:: Information ::
++++++++
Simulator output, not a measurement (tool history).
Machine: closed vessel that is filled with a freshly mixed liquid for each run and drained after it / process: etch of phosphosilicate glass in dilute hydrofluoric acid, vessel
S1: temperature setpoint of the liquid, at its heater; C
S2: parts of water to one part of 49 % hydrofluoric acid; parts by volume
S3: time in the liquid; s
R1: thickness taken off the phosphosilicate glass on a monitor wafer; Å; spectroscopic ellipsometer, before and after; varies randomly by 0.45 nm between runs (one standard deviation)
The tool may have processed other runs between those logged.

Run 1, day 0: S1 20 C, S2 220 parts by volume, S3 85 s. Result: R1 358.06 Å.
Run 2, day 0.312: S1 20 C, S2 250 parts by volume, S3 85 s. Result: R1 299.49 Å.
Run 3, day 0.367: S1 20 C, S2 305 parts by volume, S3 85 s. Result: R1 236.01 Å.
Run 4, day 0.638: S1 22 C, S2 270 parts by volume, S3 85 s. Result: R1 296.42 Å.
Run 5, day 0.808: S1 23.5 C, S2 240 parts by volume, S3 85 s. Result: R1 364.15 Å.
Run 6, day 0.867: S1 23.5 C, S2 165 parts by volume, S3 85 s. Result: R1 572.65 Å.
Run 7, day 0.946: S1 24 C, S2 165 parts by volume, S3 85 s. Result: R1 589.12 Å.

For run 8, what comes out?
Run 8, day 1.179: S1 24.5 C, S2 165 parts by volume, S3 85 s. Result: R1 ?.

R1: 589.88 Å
++++++++

:: Exercise ::
The lines above from the one containing "R1: thickness taken" through the one containing "Run 6, day 0.867: S1" are to be set down exactly, and no others.

:: Exercise output ::
R1: thickness taken off the phosphosilicate glass on a monitor wafer; Å; spectroscopic ellipsometer, before and after; varies randomly by 0.45 nm between runs (one standard deviation)
The tool may have processed other runs between those logged.

Run 1, day 0: S1 20 C, S2 220 parts by volume, S3 85 s. Result: R1 358.06 Å.
Run 2, day 0.312: S1 20 C, S2 250 parts by volume, S3 85 s. Result: R1 299.49 Å.
Run 3, day 0.367: S1 20 C, S2 305 parts by volume, S3 85 s. Result: R1 236.01 Å.
Run 4, day 0.638: S1 22 C, S2 270 parts by volume, S3 85 s. Result: R1 296.42 Å.
Run 5, day 0.808: S1 23.5 C, S2 240 parts by volume, S3 85 s. Result: R1 364.15 Å.
Run 6, day 0.867: S1 23.5 C, S2 165 parts by volume, S3 85 s. Result: R1 572.65 Å.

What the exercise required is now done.